■ **Work task**:
Beginning with the first line below, please restate each line exactly, down to and including the line containing "temp_c: heater temperature setpoint; °C".

■ **Provided material**:
• • • • •

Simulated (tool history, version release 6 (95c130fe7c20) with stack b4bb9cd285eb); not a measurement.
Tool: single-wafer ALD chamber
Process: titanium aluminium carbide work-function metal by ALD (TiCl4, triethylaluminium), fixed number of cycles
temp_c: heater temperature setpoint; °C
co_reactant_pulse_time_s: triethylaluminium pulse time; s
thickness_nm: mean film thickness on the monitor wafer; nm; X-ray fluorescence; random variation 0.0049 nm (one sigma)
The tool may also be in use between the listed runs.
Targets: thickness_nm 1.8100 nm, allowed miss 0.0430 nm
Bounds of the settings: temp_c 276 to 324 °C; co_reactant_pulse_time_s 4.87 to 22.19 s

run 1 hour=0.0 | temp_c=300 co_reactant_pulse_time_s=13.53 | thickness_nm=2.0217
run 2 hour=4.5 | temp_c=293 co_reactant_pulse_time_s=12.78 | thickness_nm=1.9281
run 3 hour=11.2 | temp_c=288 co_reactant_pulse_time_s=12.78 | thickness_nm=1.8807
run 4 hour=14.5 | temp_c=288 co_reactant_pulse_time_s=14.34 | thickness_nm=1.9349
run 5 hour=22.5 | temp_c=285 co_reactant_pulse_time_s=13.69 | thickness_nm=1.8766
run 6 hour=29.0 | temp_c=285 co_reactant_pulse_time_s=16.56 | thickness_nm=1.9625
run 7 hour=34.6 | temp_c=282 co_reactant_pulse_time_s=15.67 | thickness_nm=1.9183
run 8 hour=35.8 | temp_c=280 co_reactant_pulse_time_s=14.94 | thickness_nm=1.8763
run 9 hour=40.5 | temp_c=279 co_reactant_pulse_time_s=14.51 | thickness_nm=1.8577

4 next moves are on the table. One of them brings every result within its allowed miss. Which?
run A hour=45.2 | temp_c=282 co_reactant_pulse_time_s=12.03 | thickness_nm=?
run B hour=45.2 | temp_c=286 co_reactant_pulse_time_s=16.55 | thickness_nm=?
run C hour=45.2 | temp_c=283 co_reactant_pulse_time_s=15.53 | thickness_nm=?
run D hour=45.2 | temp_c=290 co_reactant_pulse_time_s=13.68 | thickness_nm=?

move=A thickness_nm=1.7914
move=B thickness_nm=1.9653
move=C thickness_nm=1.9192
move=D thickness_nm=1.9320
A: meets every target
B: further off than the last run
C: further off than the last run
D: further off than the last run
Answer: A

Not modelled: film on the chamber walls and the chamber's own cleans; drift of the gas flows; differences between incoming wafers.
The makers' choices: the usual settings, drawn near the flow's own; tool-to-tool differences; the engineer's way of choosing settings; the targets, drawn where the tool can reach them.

• • • • •

■ **Response area**:
Simulated (tool history, version release 6 (95c130fe7c20) with stack b4bb9cd285eb); not a measurement.
Tool: single-wafer ALD chamber
Process: titanium aluminium carbide work-function metal by ALD (TiCl4, triethylaluminium), fixed number of cycles
temp_c: heater temperature setpoint; °C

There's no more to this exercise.